===============
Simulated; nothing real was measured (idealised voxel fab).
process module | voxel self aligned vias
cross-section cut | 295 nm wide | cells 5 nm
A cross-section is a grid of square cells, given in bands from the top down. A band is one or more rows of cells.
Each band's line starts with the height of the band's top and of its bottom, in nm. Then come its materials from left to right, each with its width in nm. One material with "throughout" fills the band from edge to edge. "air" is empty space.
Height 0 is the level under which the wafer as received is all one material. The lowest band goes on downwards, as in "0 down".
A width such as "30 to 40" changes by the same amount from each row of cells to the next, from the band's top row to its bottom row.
===============

**ACTIVITY**
Output all records exactly, with nothing added or dropped.

**WRITTEN REPLY**
Simulated; nothing real was measured (idealised voxel fab).
process module | voxel self aligned vias
cross-section cut | 295 nm wide | cells 5 nm
A cross-section is a grid of square cells, given in bands from the top down. A band is one or more rows of cells.
Each band's line starts with the height of the band's top and of its bottom, in nm. Then come its materials from left to right, each with its width in nm. One material with "throughout" fills the band from edge to edge. "air" is empty space.
Height 0 is the level under which the wafer as received is all one material. The lowest band goes on downwards, as in "0 down".
A width such as "30 to 40" changes by the same amount from each row of cells to the next, from the band's top row to its bottom row.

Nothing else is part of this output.